Brief: The full set of records below is to be reproduced without a single alteration.

---- Provided material
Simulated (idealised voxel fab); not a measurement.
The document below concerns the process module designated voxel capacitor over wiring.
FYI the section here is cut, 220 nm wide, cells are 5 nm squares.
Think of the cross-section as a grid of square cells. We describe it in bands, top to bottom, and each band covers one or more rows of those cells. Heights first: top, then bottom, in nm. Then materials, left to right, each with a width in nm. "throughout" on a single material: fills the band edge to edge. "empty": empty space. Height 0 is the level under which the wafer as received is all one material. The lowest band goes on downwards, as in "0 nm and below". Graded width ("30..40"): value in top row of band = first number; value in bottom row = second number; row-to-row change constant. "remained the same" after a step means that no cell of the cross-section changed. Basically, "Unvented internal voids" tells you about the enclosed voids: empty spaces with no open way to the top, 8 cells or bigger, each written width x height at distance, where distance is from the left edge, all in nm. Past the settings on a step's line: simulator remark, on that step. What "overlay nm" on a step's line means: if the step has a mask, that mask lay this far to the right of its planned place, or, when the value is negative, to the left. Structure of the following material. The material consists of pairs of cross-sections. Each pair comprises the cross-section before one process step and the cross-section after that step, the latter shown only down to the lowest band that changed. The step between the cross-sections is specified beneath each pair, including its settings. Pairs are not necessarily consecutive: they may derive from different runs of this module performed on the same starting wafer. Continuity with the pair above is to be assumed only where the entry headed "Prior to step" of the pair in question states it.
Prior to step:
--------

Response box:
Simulated (idealised voxel fab); not a measurement.
The document below concerns the process module designated voxel capacitor over wiring.
FYI the section here is cut, 220 nm wide, cells are 5 nm squares.
Think of the cross-section as a grid of square cells. We describe it in bands, top to bottom, and each band covers one or more rows of those cells. Heights first: top, then bottom, in nm. Then materials, left to right, each with a width in nm. "throughout" on a single material: fills the band edge to edge. "empty": empty space. Height 0 is the level under which the wafer as received is all one material. The lowest band goes on downwards, as in "0 nm and below". Graded width ("30..40"): value in top row of band = first number; value in bottom row = second number; row-to-row change constant. "remained the same" after a step means that no cell of the cross-section changed. Basically, "Unvented internal voids" tells you about the enclosed voids: empty spaces with no open way to the top, 8 cells or bigger, each written width x height at distance, where distance is from the left edge, all in nm. Past the settings on a step's line: simulator remark, on that step. What "overlay nm" on a step's line means: if the step has a mask, that mask lay this far to the right of its planned place, or, when the value is negative, to the left. Structure of the following material. The material consists of pairs of cross-sections. Each pair comprises the cross-section before one process step and the cross-section after that step, the latter shown only down to the lowest band that changed. The step between the cross-sections is specified beneath each pair, including its settings. Pairs are not necessarily consecutive: they may derive from different runs of this module performed on the same starting wafer. Continuity with the pair above is to be assumed only where the entry headed "Prior to step" of the pair in question states it.
Prior to step:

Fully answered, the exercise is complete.